WORK ITEM: For the material below, return exactly the lines starting at the one holding "The repeat distance" and ending at the one holding "3. Determine the", counting both as part of the range.

--- --- ---

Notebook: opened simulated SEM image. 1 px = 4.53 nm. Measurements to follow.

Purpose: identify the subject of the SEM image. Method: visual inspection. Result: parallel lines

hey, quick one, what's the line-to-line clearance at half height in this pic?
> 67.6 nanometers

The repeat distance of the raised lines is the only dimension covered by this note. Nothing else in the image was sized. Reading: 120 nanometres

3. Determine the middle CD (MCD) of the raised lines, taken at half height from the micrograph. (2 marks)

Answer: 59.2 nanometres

--- --- ---

TASK OUTPUT:
The repeat distance of the raised lines is the only dimension covered by this note. Nothing else in the image was sized. Reading: 120 nanometres

3. Determine the middle CD (MCD) of the raised lines, taken at half height from the micrograph. (2 marks)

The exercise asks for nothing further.